──────────

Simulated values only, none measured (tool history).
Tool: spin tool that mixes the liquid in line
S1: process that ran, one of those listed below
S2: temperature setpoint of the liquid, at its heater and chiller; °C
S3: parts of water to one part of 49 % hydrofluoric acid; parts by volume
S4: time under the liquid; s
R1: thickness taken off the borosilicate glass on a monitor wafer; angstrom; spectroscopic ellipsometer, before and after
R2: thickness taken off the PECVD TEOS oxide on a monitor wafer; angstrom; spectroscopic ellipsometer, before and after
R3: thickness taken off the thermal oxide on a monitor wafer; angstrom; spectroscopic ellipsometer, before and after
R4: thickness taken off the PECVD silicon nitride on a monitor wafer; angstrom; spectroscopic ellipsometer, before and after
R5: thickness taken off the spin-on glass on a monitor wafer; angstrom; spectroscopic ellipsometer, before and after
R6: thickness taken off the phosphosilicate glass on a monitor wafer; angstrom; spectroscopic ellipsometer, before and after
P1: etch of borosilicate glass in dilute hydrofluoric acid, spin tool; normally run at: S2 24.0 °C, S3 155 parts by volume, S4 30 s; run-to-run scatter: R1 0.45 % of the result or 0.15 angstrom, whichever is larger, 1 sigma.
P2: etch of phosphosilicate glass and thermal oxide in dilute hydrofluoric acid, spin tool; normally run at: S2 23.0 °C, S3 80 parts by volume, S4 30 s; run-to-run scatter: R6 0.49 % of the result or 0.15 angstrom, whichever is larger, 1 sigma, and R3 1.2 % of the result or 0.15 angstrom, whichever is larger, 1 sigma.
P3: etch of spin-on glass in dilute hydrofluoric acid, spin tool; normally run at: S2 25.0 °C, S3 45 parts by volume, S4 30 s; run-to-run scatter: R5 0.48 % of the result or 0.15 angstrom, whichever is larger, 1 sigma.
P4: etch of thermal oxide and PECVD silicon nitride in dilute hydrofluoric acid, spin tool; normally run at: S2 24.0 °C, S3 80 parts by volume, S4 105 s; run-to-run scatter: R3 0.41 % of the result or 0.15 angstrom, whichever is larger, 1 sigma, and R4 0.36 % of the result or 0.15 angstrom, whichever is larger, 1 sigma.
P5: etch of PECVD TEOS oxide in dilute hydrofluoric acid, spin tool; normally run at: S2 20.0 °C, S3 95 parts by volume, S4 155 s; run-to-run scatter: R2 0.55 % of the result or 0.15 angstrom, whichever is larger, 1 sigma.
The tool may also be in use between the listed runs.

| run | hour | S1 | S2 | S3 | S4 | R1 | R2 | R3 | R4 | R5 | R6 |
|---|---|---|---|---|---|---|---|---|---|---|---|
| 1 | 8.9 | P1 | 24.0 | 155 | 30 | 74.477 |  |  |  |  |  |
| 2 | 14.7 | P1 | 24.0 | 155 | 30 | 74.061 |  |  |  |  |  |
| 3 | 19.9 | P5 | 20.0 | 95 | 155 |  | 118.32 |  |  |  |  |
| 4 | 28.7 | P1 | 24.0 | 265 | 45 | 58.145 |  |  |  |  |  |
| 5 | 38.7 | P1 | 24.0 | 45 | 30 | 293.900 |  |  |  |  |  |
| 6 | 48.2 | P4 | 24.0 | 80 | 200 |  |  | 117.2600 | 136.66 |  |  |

──────────

- TASK ITEM -
The answer should consist of the lines from the first line of the entries through the line with "R2: thickness taken", copied exactly.

- EXERCISE RESPONSE -
Simulated values only, none measured (tool history).
Tool: spin tool that mixes the liquid in line
S1: process that ran, one of those listed below
S2: temperature setpoint of the liquid, at its heater and chiller; °C
S3: parts of water to one part of 49 % hydrofluoric acid; parts by volume
S4: time under the liquid; s
R1: thickness taken off the borosilicate glass on a monitor wafer; angstrom; spectroscopic ellipsometer, before and after
R2: thickness taken off the PECVD TEOS oxide on a monitor wafer; angstrom; spectroscopic ellipsometer, before and after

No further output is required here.